* Entries provided:
# # #

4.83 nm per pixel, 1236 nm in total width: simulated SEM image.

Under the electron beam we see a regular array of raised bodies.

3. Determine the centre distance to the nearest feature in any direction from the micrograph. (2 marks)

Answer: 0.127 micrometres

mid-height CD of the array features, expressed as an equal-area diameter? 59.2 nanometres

# # #

Look back at the data above. Transcribe exactly the lines starting at the line that contains "3. Determine the" and ending at the line that contains "Answer: 0.127 micrometres".

* Task output:
3. Determine the centre distance to the nearest feature in any direction from the micrograph. (2 marks)

Answer: 0.127 micrometres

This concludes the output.